——

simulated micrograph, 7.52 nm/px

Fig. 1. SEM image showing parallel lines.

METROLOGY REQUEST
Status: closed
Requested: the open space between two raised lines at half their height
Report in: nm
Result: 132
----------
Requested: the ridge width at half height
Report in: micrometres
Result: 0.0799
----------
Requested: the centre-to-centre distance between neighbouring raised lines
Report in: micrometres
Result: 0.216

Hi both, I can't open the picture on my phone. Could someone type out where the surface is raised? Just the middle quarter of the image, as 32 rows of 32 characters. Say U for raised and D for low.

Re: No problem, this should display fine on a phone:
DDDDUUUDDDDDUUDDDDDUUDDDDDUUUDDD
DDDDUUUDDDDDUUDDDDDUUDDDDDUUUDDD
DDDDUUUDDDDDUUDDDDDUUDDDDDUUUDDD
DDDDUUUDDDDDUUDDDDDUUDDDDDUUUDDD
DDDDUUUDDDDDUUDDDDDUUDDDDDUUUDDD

——

■ WORK TASK:
None of the lines above may be skipped. Transcribe each one exactly.

■ WORKED SOLUTION:
simulated micrograph, 7.52 nm/px

Fig. 1. SEM image showing parallel lines.

METROLOGY REQUEST
Status: closed
Requested: the open space between two raised lines at half their height
Report in: nm
Result: 132
----------
Requested: the ridge width at half height
Report in: micrometres
Result: 0.0799
----------
Requested: the centre-to-centre distance between neighbouring raised lines
Report in: micrometres
Result: 0.216

Hi both, I can't open the picture on my phone. Could someone type out where the surface is raised? Just the middle quarter of the image, as 32 rows of 32 characters. Say U for raised and D for low.

Re: No problem, this should display fine on a phone:
DDDDUUUDDDDDUUDDDDDUUDDDDDUUUDDD
DDDDUUUDDDDDUUDDDDDUUDDDDDUUUDDD
DDDDUUUDDDDDUUDDDDDUUDDDDDUUUDDD
DDDDUUUDDDDDUUDDDDDUUDDDDDUUUDDD
DDDDUUUDDDDDUUDDDDDUUDDDDDUUUDDD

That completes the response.